Data extracts:
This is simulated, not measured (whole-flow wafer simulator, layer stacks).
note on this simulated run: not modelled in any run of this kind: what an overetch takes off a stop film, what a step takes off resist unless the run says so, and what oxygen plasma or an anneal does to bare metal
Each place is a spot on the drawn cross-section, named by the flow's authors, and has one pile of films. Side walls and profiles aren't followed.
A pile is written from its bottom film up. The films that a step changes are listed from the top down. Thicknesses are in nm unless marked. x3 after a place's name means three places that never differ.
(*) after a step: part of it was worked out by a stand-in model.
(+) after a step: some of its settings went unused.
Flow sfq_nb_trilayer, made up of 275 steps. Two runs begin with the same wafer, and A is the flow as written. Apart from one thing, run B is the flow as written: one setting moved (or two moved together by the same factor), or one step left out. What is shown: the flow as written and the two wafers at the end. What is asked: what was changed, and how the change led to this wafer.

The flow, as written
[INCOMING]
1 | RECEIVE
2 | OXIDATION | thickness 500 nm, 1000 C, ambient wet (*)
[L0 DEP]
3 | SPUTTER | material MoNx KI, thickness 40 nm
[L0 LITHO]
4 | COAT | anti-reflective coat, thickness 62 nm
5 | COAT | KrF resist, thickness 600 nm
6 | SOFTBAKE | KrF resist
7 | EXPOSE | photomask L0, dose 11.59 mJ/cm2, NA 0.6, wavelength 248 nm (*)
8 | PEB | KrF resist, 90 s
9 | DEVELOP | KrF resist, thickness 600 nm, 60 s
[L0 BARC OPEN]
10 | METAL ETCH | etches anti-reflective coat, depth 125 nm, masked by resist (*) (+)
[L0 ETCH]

Activity: From beginning to end, the data must be duplicated exactly.

Answer space:
This is simulated, not measured (whole-flow wafer simulator, layer stacks).
note on this simulated run: not modelled in any run of this kind: what an overetch takes off a stop film, what a step takes off resist unless the run says so, and what oxygen plasma or an anneal does to bare metal
Each place is a spot on the drawn cross-section, named by the flow's authors, and has one pile of films. Side walls and profiles aren't followed.
A pile is written from its bottom film up. The films that a step changes are listed from the top down. Thicknesses are in nm unless marked. x3 after a place's name means three places that never differ.
(*) after a step: part of it was worked out by a stand-in model.
(+) after a step: some of its settings went unused.
Flow sfq_nb_trilayer, made up of 275 steps. Two runs begin with the same wafer, and A is the flow as written. Apart from one thing, run B is the flow as written: one setting moved (or two moved together by the same factor), or one step left out. What is shown: the flow as written and the two wafers at the end. What is asked: what was changed, and how the change led to this wafer.

The flow, as written
[INCOMING]
1 | RECEIVE
2 | OXIDATION | thickness 500 nm, 1000 C, ambient wet (*)
[L0 DEP]
3 | SPUTTER | material MoNx KI, thickness 40 nm
[L0 LITHO]
4 | COAT | anti-reflective coat, thickness 62 nm
5 | COAT | KrF resist, thickness 600 nm
6 | SOFTBAKE | KrF resist
7 | EXPOSE | photomask L0, dose 11.59 mJ/cm2, NA 0.6, wavelength 248 nm (*)
8 | PEB | KrF resist, 90 s
9 | DEVELOP | KrF resist, thickness 600 nm, 60 s
[L0 BARC OPEN]
10 | METAL ETCH | etches anti-reflective coat, depth 125 nm, masked by resist (*) (+)
[L0 ETCH]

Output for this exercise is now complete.